-- DATA EXCERPTS follows --

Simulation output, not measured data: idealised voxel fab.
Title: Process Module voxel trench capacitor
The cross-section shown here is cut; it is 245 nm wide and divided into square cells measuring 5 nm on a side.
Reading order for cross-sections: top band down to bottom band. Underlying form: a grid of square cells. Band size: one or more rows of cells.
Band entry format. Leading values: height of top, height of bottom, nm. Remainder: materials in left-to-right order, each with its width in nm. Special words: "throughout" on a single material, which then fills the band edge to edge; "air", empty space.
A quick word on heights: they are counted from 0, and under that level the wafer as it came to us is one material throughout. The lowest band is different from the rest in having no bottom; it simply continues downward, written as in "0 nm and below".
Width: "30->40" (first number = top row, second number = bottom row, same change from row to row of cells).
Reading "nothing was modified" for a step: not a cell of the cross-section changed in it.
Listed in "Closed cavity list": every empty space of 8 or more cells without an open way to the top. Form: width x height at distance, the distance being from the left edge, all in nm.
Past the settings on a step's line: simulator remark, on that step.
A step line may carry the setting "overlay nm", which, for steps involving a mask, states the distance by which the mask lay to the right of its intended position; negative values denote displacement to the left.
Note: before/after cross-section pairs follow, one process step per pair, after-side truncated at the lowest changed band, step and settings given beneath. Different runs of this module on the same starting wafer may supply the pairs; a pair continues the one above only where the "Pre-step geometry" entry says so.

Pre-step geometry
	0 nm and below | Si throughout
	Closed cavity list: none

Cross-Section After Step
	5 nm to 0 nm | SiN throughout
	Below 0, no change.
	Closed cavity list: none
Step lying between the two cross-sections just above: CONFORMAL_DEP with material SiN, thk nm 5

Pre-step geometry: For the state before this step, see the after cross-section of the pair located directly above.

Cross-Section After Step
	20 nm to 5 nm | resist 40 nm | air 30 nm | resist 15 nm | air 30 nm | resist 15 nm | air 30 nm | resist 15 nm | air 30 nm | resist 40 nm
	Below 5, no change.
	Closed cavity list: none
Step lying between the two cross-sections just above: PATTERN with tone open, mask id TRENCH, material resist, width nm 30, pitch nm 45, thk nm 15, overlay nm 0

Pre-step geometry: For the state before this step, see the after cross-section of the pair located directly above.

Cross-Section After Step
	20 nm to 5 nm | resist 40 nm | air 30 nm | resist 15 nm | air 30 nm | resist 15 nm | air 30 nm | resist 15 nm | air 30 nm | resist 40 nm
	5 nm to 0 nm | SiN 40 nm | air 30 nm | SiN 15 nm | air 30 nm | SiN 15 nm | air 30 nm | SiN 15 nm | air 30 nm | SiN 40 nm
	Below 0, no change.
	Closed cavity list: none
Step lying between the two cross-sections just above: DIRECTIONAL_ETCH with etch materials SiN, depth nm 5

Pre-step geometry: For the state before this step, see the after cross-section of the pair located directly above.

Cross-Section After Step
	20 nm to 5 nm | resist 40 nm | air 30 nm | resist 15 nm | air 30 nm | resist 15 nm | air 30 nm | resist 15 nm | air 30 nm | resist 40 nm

-- DATA EXCERPTS concluded --

[WORK ITEM]
Print exactly the lines above, between the one holding "The cross-section shown" and the one holding "Reading order for", inclusive, and nothing besides.

[ANSWER BOX]
The cross-section shown here is cut; it is 245 nm wide and divided into square cells measuring 5 nm on a side.
Reading order for cross-sections: top band down to bottom band. Underlying form: a grid of square cells. Band size: one or more rows of cells.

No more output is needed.